> PROVIDED MATERIAL
_ _ _ _
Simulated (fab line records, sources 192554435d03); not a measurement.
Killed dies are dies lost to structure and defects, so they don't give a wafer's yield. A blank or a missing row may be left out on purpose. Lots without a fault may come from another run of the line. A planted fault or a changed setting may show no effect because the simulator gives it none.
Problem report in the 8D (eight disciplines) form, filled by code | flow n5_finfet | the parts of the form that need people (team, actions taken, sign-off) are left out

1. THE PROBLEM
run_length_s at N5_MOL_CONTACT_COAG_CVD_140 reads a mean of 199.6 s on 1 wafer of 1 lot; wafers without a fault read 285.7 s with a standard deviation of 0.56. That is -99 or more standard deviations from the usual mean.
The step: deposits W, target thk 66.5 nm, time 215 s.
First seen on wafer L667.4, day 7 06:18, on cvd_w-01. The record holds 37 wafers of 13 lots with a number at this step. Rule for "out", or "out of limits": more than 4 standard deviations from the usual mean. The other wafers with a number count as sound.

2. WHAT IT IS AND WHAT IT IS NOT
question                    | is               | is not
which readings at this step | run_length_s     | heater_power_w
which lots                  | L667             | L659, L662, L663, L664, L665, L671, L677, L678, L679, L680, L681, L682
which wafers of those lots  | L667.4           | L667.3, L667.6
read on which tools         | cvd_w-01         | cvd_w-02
_ _ _ _

> ACTION ITEM
Print the material above verbatim, first line through the line containing "Killed dies are", both included.

> WORKED SOLUTION
Simulated (fab line records, sources 192554435d03); not a measurement.
Killed dies are dies lost to structure and defects, so they don't give a wafer's yield. A blank or a missing row may be left out on purpose. Lots without a fault may come from another run of the line. A planted fault or a changed setting may show no effect because the simulator gives it none.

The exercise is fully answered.